##############################

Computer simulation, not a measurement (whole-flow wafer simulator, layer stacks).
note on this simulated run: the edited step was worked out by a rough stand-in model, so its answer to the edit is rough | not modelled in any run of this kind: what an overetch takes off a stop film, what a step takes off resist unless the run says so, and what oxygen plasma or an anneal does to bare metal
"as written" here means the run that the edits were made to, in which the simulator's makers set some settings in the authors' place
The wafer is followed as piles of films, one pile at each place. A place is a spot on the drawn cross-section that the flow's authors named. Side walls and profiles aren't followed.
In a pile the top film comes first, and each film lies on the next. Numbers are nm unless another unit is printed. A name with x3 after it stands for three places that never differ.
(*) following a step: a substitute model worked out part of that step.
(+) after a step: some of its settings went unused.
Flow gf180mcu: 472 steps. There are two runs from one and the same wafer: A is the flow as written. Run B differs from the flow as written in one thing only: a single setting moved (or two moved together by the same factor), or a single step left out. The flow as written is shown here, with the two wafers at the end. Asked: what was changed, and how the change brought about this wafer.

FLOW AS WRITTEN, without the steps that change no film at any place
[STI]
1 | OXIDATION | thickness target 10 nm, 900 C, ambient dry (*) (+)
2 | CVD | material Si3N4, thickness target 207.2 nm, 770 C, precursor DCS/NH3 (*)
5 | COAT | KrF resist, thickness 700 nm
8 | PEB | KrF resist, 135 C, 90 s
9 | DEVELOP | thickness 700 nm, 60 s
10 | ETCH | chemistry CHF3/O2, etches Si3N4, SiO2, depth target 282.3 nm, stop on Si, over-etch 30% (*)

##############################

* EXERCISE:
Copy out the whole listing, word for word.

* ANSWER SECTION:
Computer simulation, not a measurement (whole-flow wafer simulator, layer stacks).
note on this simulated run: the edited step was worked out by a rough stand-in model, so its answer to the edit is rough | not modelled in any run of this kind: what an overetch takes off a stop film, what a step takes off resist unless the run says so, and what oxygen plasma or an anneal does to bare metal
"as written" here means the run that the edits were made to, in which the simulator's makers set some settings in the authors' place
The wafer is followed as piles of films, one pile at each place. A place is a spot on the drawn cross-section that the flow's authors named. Side walls and profiles aren't followed.
In a pile the top film comes first, and each film lies on the next. Numbers are nm unless another unit is printed. A name with x3 after it stands for three places that never differ.
(*) following a step: a substitute model worked out part of that step.
(+) after a step: some of its settings went unused.
Flow gf180mcu: 472 steps. There are two runs from one and the same wafer: A is the flow as written. Run B differs from the flow as written in one thing only: a single setting moved (or two moved together by the same factor), or a single step left out. The flow as written is shown here, with the two wafers at the end. Asked: what was changed, and how the change brought about this wafer.

FLOW AS WRITTEN, without the steps that change no film at any place
[STI]
1 | OXIDATION | thickness target 10 nm, 900 C, ambient dry (*) (+)
2 | CVD | material Si3N4, thickness target 207.2 nm, 770 C, precursor DCS/NH3 (*)
5 | COAT | KrF resist, thickness 700 nm
8 | PEB | KrF resist, 135 C, 90 s
9 | DEVELOP | thickness 700 nm, 60 s
10 | ETCH | chemistry CHF3/O2, etches Si3N4, SiO2, depth target 282.3 nm, stop on Si, over-etch 30% (*)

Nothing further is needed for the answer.